-- Work request --
After finding the line with "L078.1;0;11.6;13.63" in the data below, set down exactly each line through the one with "L078.6;2;9.8;13.56", inclusive, and stop there.

-- Excerpted data --
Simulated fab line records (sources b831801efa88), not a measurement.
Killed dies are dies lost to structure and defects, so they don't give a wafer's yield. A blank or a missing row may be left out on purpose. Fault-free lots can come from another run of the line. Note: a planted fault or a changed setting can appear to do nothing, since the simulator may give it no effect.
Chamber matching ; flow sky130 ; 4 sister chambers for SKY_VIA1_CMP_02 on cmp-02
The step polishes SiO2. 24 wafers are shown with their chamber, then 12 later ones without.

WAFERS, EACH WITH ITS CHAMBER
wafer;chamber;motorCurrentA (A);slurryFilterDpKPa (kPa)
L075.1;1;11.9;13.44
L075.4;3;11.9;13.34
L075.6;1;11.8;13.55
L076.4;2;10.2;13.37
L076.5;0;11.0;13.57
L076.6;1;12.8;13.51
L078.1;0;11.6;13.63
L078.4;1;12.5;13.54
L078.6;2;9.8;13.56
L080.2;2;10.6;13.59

-- Task solution --
L078.1;0;11.6;13.63
L078.4;1;12.5;13.54
L078.6;2;9.8;13.56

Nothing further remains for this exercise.